Your answer must be the records below, reproduced exactly.

──────── EXTRACTED RECORDS ────────

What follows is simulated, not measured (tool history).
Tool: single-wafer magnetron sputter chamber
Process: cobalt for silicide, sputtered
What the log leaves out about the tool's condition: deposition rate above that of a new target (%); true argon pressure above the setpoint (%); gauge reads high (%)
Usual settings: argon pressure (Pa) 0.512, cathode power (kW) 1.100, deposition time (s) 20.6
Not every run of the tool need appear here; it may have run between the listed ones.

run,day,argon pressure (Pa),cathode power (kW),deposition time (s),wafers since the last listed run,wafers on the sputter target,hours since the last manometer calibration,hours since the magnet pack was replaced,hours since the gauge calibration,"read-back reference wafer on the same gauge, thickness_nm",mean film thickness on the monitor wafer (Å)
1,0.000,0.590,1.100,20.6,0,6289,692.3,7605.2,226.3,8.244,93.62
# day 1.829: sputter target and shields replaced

────────

**ANSWER SECTION**
What follows is simulated, not measured (tool history).
Tool: single-wafer magnetron sputter chamber
Process: cobalt for silicide, sputtered
What the log leaves out about the tool's condition: deposition rate above that of a new target (%); true argon pressure above the setpoint (%); gauge reads high (%)
Usual settings: argon pressure (Pa) 0.512, cathode power (kW) 1.100, deposition time (s) 20.6
Not every run of the tool need appear here; it may have run between the listed ones.

run,day,argon pressure (Pa),cathode power (kW),deposition time (s),wafers since the last listed run,wafers on the sputter target,hours since the last manometer calibration,hours since the magnet pack was replaced,hours since the gauge calibration,"read-back reference wafer on the same gauge, thickness_nm",mean film thickness on the monitor wafer (Å)
1,0.000,0.590,1.100,20.6,0,6289,692.3,7605.2,226.3,8.244,93.62
# day 1.829: sputter target and shields replaced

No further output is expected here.